• [ASSIGNED TASK]: Copy the lines below exactly. Start at the first and finish with the line containing "A cross-section is".

'''

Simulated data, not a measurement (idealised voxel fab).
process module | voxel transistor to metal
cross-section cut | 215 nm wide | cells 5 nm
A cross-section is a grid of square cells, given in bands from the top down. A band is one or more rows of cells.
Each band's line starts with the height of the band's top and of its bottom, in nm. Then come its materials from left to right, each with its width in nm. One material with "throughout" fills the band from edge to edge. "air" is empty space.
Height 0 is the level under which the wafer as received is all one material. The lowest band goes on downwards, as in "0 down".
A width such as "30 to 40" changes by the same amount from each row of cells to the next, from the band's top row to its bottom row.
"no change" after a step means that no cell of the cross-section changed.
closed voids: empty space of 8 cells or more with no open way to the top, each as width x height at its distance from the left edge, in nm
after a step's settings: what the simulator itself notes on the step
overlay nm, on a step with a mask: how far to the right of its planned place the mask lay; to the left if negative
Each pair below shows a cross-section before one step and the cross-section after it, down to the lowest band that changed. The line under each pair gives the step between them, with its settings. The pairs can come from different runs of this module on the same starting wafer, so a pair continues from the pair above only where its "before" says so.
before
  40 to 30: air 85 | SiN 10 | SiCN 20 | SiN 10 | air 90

'''

• [WRITTEN SOLUTION]:
Simulated data, not a measurement (idealised voxel fab).
process module | voxel transistor to metal
cross-section cut | 215 nm wide | cells 5 nm
A cross-section is a grid of square cells, given in bands from the top down. A band is one or more rows of cells.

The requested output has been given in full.